## BRIEF
Begin at the line below that has "5,DIRECTIONAL_ETCH [etch materials" and stop after the line that has "8,DIRECTIONAL_DEP [material aC] [thk nm 10]". Please restate only those lines, word for word.

## EXTRACTED RECORDS
= = = = = = =

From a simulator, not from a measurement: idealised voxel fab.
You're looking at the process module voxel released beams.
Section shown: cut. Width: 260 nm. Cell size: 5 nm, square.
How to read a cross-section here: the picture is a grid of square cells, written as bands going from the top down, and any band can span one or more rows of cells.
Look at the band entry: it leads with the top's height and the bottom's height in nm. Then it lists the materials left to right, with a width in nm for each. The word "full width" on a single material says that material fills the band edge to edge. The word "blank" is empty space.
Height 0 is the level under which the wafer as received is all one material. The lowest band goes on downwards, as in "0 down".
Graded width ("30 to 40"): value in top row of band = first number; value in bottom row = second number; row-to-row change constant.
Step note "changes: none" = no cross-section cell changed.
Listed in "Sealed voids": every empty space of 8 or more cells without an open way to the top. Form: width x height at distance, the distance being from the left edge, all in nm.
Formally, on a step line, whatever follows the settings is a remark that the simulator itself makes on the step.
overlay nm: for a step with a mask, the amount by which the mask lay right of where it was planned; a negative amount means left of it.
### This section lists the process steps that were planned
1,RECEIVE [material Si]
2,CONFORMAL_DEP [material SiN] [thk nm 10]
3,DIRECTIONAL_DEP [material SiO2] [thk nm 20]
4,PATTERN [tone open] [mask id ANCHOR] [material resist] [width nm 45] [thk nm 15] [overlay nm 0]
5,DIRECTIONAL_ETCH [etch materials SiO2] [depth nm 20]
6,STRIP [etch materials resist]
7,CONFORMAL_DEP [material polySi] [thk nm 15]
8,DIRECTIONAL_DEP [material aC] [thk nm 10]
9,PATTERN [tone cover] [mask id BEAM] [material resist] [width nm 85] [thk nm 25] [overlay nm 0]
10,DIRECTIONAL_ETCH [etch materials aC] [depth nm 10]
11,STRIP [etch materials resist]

= = = = = = =

## EXERCISE OUTPUT
5,DIRECTIONAL_ETCH [etch materials SiO2] [depth nm 20]
6,STRIP [etch materials resist]
7,CONFORMAL_DEP [material polySi] [thk nm 15]
8,DIRECTIONAL_DEP [material aC] [thk nm 10]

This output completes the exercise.